☆ ☆ ☆ ☆ ☆ ☆ ☆
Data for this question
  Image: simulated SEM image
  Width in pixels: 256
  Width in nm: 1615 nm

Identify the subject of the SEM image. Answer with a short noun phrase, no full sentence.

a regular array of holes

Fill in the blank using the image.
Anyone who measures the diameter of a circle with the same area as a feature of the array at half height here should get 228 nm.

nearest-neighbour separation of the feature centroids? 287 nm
☆ ☆ ☆ ☆ ☆ ☆ ☆

■ Exercise:
Everything above from the line containing "Width in nm: 1615 nm" down to the line containing "Fill in the blank using the image." is to be transcribed exactly, with both of those lines included and nothing else added.

■ Exercise output:
  Width in nm: 1615 nm

Identify the subject of the SEM image. Answer with a short noun phrase, no full sentence.

a regular array of holes

Fill in the blank using the image.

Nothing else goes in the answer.